======== SOURCE INFORMATION ========

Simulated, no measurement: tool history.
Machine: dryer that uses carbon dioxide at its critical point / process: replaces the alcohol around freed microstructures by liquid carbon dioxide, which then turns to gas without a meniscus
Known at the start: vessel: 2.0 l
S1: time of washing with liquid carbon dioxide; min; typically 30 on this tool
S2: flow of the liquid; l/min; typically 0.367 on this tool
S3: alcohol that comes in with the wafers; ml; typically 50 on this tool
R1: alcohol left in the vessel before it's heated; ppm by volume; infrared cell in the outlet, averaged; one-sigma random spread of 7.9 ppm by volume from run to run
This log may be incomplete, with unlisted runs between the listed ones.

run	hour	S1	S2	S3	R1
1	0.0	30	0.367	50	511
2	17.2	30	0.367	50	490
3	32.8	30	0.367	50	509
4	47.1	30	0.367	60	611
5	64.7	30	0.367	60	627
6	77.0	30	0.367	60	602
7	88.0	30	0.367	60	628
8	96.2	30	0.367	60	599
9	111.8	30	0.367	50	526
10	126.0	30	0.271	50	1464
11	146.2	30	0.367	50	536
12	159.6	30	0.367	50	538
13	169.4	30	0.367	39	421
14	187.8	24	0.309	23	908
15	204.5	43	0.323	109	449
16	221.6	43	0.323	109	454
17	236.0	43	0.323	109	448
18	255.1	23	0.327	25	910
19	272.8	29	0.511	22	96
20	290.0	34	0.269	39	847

========

> **REQUIREMENT**:
All lines above from the one with "Machine: dryer that" to the one with "Known at the start: vessel: 2.0 l", inclusive, should be copied exactly, and no other lines.

> **YOUR RESPONSE**:
Machine: dryer that uses carbon dioxide at its critical point / process: replaces the alcohol around freed microstructures by liquid carbon dioxide, which then turns to gas without a meniscus
Known at the start: vessel: 2.0 l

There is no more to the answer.